-- Opening Marker --

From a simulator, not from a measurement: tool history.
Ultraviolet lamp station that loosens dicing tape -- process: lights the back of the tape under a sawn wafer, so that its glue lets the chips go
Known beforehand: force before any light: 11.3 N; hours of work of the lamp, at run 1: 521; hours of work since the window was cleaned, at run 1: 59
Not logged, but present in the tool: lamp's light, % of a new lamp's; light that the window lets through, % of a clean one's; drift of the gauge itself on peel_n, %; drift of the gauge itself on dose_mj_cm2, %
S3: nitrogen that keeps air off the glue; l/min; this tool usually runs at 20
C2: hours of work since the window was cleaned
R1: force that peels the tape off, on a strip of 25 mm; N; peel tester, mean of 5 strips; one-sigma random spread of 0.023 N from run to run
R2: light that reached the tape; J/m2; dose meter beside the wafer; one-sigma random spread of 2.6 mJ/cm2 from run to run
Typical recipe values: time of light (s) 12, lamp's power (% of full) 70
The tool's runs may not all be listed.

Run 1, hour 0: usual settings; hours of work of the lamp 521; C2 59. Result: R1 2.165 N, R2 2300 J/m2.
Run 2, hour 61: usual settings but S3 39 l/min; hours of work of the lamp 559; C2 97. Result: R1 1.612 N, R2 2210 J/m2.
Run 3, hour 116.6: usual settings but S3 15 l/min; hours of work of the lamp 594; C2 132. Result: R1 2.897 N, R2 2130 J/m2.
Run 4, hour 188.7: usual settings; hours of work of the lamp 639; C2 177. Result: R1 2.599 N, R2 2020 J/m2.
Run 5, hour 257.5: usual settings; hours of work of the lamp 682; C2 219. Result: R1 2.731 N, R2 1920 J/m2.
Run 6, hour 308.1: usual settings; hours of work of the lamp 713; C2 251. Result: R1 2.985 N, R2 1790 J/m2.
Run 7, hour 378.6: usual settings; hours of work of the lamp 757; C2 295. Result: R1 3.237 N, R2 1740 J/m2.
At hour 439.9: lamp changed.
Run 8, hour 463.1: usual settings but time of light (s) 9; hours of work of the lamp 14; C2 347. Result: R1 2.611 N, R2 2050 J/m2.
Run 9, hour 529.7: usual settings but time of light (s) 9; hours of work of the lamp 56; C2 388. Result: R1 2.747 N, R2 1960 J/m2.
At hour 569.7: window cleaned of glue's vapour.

-- Closing Marker --

Assigned task: The answer must consist solely of the lines from the first line of the data to the line holding "C2: hours of", each given again exactly.

Response:
From a simulator, not from a measurement: tool history.
Ultraviolet lamp station that loosens dicing tape -- process: lights the back of the tape under a sawn wafer, so that its glue lets the chips go
Known beforehand: force before any light: 11.3 N; hours of work of the lamp, at run 1: 521; hours of work since the window was cleaned, at run 1: 59
Not logged, but present in the tool: lamp's light, % of a new lamp's; light that the window lets through, % of a clean one's; drift of the gauge itself on peel_n, %; drift of the gauge itself on dose_mj_cm2, %
S3: nitrogen that keeps air off the glue; l/min; this tool usually runs at 20
C2: hours of work since the window was cleaned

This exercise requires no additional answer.